━━━━━━

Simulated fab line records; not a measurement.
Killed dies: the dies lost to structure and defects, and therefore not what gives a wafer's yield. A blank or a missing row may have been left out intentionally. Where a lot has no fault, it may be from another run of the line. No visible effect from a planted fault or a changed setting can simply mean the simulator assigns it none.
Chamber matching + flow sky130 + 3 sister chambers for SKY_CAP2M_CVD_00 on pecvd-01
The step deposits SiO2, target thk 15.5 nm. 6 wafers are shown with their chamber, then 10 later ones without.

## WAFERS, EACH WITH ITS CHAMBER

━━━━━━

Please write out the whole listing exactly as given.

Simulated fab line records; not a measurement.
Killed dies: the dies lost to structure and defects, and therefore not what gives a wafer's yield. A blank or a missing row may have been left out intentionally. Where a lot has no fault, it may be from another run of the line. No visible effect from a planted fault or a changed setting can simply mean the simulator assigns it none.
Chamber matching + flow sky130 + 3 sister chambers for SKY_CAP2M_CVD_00 on pecvd-01
The step deposits SiO2, target thk 15.5 nm. 6 wafers are shown with their chamber, then 10 later ones without.

## WAFERS, EACH WITH ITS CHAMBER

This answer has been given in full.